-=-=-=-=-
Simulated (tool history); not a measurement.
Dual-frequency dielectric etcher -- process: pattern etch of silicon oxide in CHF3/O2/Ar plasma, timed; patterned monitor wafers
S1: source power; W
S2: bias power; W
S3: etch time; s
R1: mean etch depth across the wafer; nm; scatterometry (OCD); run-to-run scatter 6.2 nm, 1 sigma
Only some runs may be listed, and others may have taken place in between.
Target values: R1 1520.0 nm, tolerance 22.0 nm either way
-=-=-=-=-

§ Required action:
Once more, write out the records in full, exactly as they appear.

§ Your response:
Simulated (tool history); not a measurement.
Dual-frequency dielectric etcher -- process: pattern etch of silicon oxide in CHF3/O2/Ar plasma, timed; patterned monitor wafers
S1: source power; W
S2: bias power; W
S3: etch time; s
R1: mean etch depth across the wafer; nm; scatterometry (OCD); run-to-run scatter 6.2 nm, 1 sigma
Only some runs may be listed, and others may have taken place in between.
Target values: R1 1520.0 nm, tolerance 22.0 nm either way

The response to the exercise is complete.